Exercise:
Output everything in the listing exactly.

Recorded information:
****
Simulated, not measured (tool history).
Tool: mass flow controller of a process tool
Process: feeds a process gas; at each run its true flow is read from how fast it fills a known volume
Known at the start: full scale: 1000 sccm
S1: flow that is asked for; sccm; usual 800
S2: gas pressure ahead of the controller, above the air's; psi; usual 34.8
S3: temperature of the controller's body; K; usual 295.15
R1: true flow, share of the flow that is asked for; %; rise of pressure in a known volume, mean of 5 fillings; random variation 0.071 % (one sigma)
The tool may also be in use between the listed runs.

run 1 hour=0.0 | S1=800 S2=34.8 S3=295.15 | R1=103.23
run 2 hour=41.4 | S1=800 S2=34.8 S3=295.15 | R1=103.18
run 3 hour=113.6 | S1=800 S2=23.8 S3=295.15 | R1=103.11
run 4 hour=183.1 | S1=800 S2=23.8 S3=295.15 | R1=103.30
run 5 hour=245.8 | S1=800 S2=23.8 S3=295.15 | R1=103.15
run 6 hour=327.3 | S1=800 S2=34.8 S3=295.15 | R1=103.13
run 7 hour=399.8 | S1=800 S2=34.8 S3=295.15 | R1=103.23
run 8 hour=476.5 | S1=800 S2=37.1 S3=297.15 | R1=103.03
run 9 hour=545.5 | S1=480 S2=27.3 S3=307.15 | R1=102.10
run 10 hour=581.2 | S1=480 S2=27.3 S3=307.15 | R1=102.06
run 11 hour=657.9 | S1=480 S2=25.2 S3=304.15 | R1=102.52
****

Reply:
Simulated, not measured (tool history).
Tool: mass flow controller of a process tool
Process: feeds a process gas; at each run its true flow is read from how fast it fills a known volume
Known at the start: full scale: 1000 sccm
S1: flow that is asked for; sccm; usual 800
S2: gas pressure ahead of the controller, above the air's; psi; usual 34.8
S3: temperature of the controller's body; K; usual 295.15
R1: true flow, share of the flow that is asked for; %; rise of pressure in a known volume, mean of 5 fillings; random variation 0.071 % (one sigma)
The tool may also be in use between the listed runs.

run 1 hour=0.0 | S1=800 S2=34.8 S3=295.15 | R1=103.23
run 2 hour=41.4 | S1=800 S2=34.8 S3=295.15 | R1=103.18
run 3 hour=113.6 | S1=800 S2=23.8 S3=295.15 | R1=103.11
run 4 hour=183.1 | S1=800 S2=23.8 S3=295.15 | R1=103.30
run 5 hour=245.8 | S1=800 S2=23.8 S3=295.15 | R1=103.15
run 6 hour=327.3 | S1=800 S2=34.8 S3=295.15 | R1=103.13
run 7 hour=399.8 | S1=800 S2=34.8 S3=295.15 | R1=103.23
run 8 hour=476.5 | S1=800 S2=37.1 S3=297.15 | R1=103.03
run 9 hour=545.5 | S1=480 S2=27.3 S3=307.15 | R1=102.10
run 10 hour=581.2 | S1=480 S2=27.3 S3=307.15 | R1=102.06
run 11 hour=657.9 | S1=480 S2=25.2 S3=304.15 | R1=102.52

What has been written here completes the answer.